== Task item ==
Once you find the line with "Each pair below" in the entries below, return exactly every line from it through the line with "before: the cross-section".

::::::::
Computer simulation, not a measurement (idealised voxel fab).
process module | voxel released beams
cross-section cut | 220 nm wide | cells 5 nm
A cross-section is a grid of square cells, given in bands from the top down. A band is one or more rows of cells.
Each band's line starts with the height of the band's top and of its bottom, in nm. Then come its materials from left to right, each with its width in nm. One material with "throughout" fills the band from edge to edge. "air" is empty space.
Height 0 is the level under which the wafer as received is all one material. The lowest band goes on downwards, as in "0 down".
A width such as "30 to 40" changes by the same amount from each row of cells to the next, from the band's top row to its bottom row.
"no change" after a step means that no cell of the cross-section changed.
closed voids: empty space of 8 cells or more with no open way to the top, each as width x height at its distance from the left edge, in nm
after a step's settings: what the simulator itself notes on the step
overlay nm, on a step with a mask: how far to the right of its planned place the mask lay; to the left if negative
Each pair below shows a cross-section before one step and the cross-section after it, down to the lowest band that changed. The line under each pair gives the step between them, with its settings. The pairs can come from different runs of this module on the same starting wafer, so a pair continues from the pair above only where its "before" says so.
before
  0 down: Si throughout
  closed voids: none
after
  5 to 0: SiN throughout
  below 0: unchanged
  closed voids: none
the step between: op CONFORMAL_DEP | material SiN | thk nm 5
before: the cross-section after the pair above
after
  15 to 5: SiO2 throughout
::::::::

== Your response ==
Each pair below shows a cross-section before one step and the cross-section after it, down to the lowest band that changed. The line under each pair gives the step between them, with its settings. The pairs can come from different runs of this module on the same starting wafer, so a pair continues from the pair above only where its "before" says so.
before
  0 down: Si throughout
  closed voids: none
after
  5 to 0: SiN throughout
  below 0: unchanged
  closed voids: none
the step between: op CONFORMAL_DEP | material SiN | thk nm 5
before: the cross-section after the pair above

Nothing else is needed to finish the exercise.